* RECORD SET *
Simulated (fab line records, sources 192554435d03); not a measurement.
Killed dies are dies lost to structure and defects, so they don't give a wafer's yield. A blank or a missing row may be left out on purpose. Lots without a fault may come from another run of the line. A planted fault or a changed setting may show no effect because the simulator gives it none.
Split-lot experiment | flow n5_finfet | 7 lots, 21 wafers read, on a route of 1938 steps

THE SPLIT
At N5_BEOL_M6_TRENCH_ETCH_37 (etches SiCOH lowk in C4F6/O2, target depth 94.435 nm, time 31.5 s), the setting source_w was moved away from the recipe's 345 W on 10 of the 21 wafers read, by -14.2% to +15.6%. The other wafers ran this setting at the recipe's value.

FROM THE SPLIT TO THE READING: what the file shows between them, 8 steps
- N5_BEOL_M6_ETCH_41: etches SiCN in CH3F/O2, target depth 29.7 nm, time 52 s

* ACTION ITEM *
Transcribe the data in full, keeping every detail.

* ANSWER AREA *
Simulated (fab line records, sources 192554435d03); not a measurement.
Killed dies are dies lost to structure and defects, so they don't give a wafer's yield. A blank or a missing row may be left out on purpose. Lots without a fault may come from another run of the line. A planted fault or a changed setting may show no effect because the simulator gives it none.
Split-lot experiment | flow n5_finfet | 7 lots, 21 wafers read, on a route of 1938 steps

THE SPLIT
At N5_BEOL_M6_TRENCH_ETCH_37 (etches SiCOH lowk in C4F6/O2, target depth 94.435 nm, time 31.5 s), the setting source_w was moved away from the recipe's 345 W on 10 of the 21 wafers read, by -14.2% to +15.6%. The other wafers ran this setting at the recipe's value.

FROM THE SPLIT TO THE READING: what the file shows between them, 8 steps
- N5_BEOL_M6_ETCH_41: etches SiCN in CH3F/O2, target depth 29.7 nm, time 52 s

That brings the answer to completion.